[Data under study — start]
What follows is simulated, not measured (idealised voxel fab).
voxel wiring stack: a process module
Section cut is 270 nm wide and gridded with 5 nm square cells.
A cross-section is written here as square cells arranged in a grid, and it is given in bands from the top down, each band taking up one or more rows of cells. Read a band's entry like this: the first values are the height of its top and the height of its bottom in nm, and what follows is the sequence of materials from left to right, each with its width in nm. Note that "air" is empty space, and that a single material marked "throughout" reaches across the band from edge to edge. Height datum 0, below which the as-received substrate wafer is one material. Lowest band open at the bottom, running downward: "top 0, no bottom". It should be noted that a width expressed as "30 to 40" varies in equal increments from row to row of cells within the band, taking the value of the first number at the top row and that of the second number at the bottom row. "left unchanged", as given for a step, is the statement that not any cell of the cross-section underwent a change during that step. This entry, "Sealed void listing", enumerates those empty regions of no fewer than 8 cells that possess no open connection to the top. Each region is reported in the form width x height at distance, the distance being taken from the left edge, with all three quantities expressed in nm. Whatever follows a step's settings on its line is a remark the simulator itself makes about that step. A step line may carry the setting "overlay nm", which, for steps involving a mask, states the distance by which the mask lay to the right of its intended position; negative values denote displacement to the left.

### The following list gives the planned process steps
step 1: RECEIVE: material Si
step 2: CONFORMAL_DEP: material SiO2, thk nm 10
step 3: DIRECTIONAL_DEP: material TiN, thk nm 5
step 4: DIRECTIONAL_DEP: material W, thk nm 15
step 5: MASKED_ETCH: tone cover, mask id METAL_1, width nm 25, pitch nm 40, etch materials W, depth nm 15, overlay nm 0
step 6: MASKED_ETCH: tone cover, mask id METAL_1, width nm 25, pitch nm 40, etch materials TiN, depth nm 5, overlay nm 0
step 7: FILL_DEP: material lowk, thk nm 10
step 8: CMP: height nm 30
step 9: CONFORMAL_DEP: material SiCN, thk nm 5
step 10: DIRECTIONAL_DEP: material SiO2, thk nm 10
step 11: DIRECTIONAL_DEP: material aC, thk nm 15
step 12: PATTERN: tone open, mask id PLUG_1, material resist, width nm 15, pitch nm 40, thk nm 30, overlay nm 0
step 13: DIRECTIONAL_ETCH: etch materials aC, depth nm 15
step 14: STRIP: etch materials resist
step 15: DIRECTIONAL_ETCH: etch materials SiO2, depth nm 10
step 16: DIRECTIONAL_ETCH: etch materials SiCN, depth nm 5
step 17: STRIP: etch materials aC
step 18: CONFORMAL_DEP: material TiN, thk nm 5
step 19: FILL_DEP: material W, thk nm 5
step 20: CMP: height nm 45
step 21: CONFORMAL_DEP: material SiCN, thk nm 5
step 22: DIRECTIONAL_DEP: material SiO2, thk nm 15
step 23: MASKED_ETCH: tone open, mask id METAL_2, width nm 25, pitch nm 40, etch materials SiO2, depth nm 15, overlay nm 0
[Data under study — finish]

- _Work task_:
The answer should be the first line of the material and every line after it through the line containing "Section cut is", exactly as written, and nothing else.

- _Task result_:
What follows is simulated, not measured (idealised voxel fab).
voxel wiring stack: a process module
Section cut is 270 nm wide and gridded with 5 nm square cells.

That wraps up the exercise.